[ACTIVITY] Transcribe all of the data, leaving nothing out and changing nothing.

[LISTED ENTRIES]
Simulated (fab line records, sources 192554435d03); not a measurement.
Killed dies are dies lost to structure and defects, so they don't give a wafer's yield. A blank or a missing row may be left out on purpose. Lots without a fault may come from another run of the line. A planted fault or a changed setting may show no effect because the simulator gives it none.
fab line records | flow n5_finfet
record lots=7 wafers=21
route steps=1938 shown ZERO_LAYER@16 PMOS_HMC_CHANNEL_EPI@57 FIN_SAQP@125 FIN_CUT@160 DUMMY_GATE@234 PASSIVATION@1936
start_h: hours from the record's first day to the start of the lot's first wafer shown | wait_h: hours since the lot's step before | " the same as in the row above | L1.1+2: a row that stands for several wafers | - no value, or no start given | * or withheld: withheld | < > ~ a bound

[RESPONSE]
Simulated (fab line records, sources 192554435d03); not a measurement.
Killed dies are dies lost to structure and defects, so they don't give a wafer's yield. A blank or a missing row may be left out on purpose. Lots without a fault may come from another run of the line. A planted fault or a changed setting may show no effect because the simulator gives it none.
fab line records | flow n5_finfet
record lots=7 wafers=21
route steps=1938 shown ZERO_LAYER@16 PMOS_HMC_CHANNEL_EPI@57 FIN_SAQP@125 FIN_CUT@160 DUMMY_GATE@234 PASSIVATION@1936
start_h: hours from the record's first day to the start of the lot's first wafer shown | wait_h: hours since the lot's step before | " the same as in the row above | L1.1+2: a row that stands for several wafers | - no value, or no start given | * or withheld: withheld | < > ~ a bound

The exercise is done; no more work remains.